### Data for analysis
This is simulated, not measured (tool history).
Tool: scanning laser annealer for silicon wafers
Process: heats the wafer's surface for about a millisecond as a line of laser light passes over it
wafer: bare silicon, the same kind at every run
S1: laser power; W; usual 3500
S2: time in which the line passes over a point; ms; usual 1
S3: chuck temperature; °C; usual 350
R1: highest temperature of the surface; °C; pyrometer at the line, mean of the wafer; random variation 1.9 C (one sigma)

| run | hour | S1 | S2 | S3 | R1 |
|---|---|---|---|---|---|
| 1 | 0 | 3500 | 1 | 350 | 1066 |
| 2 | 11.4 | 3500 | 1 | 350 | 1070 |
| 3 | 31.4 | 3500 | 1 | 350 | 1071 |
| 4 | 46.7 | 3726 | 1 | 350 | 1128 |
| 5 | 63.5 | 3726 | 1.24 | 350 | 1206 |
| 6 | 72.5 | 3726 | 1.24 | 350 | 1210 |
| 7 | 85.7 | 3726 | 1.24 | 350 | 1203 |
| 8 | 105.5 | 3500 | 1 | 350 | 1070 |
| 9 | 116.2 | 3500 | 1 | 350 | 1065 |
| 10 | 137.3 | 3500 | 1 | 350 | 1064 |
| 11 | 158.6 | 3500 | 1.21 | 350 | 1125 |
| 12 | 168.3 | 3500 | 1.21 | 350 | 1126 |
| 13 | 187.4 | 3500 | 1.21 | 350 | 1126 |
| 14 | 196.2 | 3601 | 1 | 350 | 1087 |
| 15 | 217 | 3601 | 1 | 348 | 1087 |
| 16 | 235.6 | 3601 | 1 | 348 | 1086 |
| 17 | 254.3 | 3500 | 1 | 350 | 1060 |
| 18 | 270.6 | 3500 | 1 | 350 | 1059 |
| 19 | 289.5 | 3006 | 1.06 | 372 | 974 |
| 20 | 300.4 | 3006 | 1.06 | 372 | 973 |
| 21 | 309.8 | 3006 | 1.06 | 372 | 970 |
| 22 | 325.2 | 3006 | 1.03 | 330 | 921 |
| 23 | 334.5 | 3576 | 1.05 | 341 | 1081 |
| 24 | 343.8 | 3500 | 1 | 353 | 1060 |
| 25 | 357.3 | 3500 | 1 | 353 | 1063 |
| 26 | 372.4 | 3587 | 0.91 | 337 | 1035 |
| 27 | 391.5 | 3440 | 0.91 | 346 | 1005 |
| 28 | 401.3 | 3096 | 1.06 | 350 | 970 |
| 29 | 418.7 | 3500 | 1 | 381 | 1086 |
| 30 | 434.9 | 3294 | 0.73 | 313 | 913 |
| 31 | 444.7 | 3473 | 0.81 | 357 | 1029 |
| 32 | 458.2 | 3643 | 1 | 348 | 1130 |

### Work request
Of the entries above, repeat exactly the lines between the line with "350 | 970 |" and the line with "357 | 1029 |", inclusive, and no others.

### Solution
| 28 | 401.3 | 3096 | 1.06 | 350 | 970 |
| 29 | 418.7 | 3500 | 1 | 381 | 1086 |
| 30 | 434.9 | 3294 | 0.73 | 313 | 913 |
| 31 | 444.7 | 3473 | 0.81 | 357 | 1029 |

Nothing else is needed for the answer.